====
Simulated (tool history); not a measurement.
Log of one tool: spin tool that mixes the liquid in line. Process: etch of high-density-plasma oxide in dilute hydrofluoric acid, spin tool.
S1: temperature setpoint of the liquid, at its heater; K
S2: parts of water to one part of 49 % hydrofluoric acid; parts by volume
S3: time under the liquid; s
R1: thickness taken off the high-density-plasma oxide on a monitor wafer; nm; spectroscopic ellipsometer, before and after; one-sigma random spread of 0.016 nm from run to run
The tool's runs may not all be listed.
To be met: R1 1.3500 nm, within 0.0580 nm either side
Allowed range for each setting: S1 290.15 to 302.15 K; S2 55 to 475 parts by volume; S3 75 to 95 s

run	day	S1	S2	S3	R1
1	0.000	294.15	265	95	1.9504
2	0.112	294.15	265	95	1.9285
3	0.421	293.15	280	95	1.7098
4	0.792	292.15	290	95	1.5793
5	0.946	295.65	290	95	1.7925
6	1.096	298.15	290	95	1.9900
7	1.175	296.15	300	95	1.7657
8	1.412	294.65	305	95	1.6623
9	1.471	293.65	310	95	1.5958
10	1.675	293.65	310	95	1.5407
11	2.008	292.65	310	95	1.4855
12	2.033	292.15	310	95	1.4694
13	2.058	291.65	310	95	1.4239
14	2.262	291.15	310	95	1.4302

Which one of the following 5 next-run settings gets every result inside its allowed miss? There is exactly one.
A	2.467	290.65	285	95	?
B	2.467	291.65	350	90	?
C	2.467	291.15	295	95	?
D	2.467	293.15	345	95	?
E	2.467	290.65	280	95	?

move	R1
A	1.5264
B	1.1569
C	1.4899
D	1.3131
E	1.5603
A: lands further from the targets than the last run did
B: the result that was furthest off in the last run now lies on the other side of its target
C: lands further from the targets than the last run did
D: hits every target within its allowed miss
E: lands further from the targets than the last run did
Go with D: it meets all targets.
====

* Work item
Please retype the data exactly as it stands, from its first line down to the line that contains "S1: temperature setpoint", then stop.

* Written answer
Simulated (tool history); not a measurement.
Log of one tool: spin tool that mixes the liquid in line. Process: etch of high-density-plasma oxide in dilute hydrofluoric acid, spin tool.
S1: temperature setpoint of the liquid, at its heater; K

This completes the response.